INFORMATION PROVIDED:
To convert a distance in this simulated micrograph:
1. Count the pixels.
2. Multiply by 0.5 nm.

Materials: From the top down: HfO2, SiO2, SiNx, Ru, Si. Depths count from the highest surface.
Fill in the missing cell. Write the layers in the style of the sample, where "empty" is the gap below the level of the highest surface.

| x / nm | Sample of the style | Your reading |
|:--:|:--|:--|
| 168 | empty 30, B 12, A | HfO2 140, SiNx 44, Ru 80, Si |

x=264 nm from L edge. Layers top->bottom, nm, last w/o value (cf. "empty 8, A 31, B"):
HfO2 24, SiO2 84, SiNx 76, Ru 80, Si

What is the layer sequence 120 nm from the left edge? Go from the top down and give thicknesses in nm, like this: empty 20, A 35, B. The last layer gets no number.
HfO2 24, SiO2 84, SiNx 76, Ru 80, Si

ASSIGNED TASK: Output only the lines from the top of the entries through the one holding "Ru 80, Si |", copied exactly.

ANSWER AREA:
To convert a distance in this simulated micrograph:
1. Count the pixels.
2. Multiply by 0.5 nm.

Materials: From the top down: HfO2, SiO2, SiNx, Ru, Si. Depths count from the highest surface.
Fill in the missing cell. Write the layers in the style of the sample, where "empty" is the gap below the level of the highest surface.

| x / nm | Sample of the style | Your reading |
|:--:|:--|:--|
| 168 | empty 30, B 12, A | HfO2 140, SiNx 44, Ru 80, Si |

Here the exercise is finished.